:::::
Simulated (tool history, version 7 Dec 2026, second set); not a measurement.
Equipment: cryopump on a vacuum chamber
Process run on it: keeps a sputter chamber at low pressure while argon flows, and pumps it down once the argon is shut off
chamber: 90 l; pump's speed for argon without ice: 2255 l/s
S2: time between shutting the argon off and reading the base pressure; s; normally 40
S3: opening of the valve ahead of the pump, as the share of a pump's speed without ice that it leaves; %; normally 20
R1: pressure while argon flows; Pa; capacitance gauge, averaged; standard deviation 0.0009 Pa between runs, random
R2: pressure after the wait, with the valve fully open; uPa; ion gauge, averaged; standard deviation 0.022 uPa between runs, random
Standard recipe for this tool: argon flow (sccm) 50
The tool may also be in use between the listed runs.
:::::

◆ **Required action**: Give back the listing above exactly as written.

◆ **Exercise output**:
Simulated (tool history, version 7 Dec 2026, second set); not a measurement.
Equipment: cryopump on a vacuum chamber
Process run on it: keeps a sputter chamber at low pressure while argon flows, and pumps it down once the argon is shut off
chamber: 90 l; pump's speed for argon without ice: 2255 l/s
S2: time between shutting the argon off and reading the base pressure; s; normally 40
S3: opening of the valve ahead of the pump, as the share of a pump's speed without ice that it leaves; %; normally 20
R1: pressure while argon flows; Pa; capacitance gauge, averaged; standard deviation 0.0009 Pa between runs, random
R2: pressure after the wait, with the valve fully open; uPa; ion gauge, averaged; standard deviation 0.022 uPa between runs, random
Standard recipe for this tool: argon flow (sccm) 50
The tool may also be in use between the listed runs.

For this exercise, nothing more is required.